> **Required action**
The entries below contain a line with "2 CVD: material" and a line with "11 ETCH: chemistry". Quote exactly those two lines and all lines between them.

> **Extracted data**
#####
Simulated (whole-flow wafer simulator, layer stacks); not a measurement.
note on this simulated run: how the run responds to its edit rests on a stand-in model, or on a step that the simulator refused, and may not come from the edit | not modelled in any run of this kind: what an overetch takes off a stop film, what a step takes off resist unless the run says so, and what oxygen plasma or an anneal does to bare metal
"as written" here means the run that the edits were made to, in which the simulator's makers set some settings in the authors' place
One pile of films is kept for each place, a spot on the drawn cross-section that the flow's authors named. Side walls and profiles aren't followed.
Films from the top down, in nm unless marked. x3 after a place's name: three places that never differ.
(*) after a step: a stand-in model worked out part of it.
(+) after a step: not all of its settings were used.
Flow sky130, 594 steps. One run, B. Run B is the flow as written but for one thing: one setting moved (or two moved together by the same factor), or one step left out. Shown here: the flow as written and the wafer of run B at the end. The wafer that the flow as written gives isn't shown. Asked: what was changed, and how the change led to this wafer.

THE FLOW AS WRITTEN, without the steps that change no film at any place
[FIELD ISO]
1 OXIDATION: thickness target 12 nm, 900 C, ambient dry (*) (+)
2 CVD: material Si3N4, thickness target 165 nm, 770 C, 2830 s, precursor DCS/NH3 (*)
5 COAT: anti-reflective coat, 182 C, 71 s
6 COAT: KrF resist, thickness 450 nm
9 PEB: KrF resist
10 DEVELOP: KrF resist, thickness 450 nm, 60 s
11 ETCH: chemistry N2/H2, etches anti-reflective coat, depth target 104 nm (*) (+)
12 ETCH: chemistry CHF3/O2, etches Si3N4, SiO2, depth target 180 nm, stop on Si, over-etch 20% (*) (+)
#####

> **Exercise solution**
2 CVD: material Si3N4, thickness target 165 nm, 770 C, 2830 s, precursor DCS/NH3 (*)
5 COAT: anti-reflective coat, 182 C, 71 s
6 COAT: KrF resist, thickness 450 nm
9 PEB: KrF resist
10 DEVELOP: KrF resist, thickness 450 nm, 60 s
11 ETCH: chemistry N2/H2, etches anti-reflective coat, depth target 104 nm (*) (+)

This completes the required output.